>>>>

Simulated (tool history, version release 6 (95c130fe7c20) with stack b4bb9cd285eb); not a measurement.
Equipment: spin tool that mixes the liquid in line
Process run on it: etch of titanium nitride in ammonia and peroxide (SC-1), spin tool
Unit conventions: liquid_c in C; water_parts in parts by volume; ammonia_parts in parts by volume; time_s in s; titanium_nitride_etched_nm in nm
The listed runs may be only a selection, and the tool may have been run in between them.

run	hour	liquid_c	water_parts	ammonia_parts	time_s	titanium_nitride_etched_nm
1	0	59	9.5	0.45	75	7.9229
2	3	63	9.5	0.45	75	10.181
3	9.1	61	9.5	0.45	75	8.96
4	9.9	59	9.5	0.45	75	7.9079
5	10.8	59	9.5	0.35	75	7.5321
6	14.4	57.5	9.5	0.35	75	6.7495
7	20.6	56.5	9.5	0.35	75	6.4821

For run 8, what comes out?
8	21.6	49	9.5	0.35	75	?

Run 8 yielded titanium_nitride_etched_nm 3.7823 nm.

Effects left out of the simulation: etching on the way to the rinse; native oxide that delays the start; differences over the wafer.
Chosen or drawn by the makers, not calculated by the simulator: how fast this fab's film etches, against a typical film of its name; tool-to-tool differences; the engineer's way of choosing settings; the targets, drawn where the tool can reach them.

<<<<

Exercise >> What are the lines, exactly as written above, from the line with "Process run on" to the line with "Unit conventions: liquid_c", both included? Output only those.

Task solution >>
Process run on it: etch of titanium nitride in ammonia and peroxide (SC-1), spin tool
Unit conventions: liquid_c in C; water_parts in parts by volume; ammonia_parts in parts by volume; time_s in s; titanium_nitride_etched_nm in nm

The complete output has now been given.